# [Data extract]
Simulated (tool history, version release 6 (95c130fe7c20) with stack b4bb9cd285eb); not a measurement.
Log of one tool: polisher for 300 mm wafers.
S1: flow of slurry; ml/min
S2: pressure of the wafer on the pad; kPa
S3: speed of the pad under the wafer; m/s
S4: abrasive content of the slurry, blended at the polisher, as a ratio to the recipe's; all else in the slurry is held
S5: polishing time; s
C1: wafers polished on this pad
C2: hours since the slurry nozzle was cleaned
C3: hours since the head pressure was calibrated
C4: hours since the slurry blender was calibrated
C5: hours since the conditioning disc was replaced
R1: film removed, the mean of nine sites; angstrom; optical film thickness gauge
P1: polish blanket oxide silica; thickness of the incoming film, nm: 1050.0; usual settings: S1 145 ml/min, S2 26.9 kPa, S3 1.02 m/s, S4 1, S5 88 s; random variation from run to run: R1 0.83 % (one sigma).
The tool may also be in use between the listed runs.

# [Required action]
Copy all the records above precisely.

# [Task answer]
Simulated (tool history, version release 6 (95c130fe7c20) with stack b4bb9cd285eb); not a measurement.
Log of one tool: polisher for 300 mm wafers.
S1: flow of slurry; ml/min
S2: pressure of the wafer on the pad; kPa
S3: speed of the pad under the wafer; m/s
S4: abrasive content of the slurry, blended at the polisher, as a ratio to the recipe's; all else in the slurry is held
S5: polishing time; s
C1: wafers polished on this pad
C2: hours since the slurry nozzle was cleaned
C3: hours since the head pressure was calibrated
C4: hours since the slurry blender was calibrated
C5: hours since the conditioning disc was replaced
R1: film removed, the mean of nine sites; angstrom; optical film thickness gauge
P1: polish blanket oxide silica; thickness of the incoming film, nm: 1050.0; usual settings: S1 145 ml/min, S2 26.9 kPa, S3 1.02 m/s, S4 1, S5 88 s; random variation from run to run: R1 0.83 % (one sigma).
The tool may also be in use between the listed runs.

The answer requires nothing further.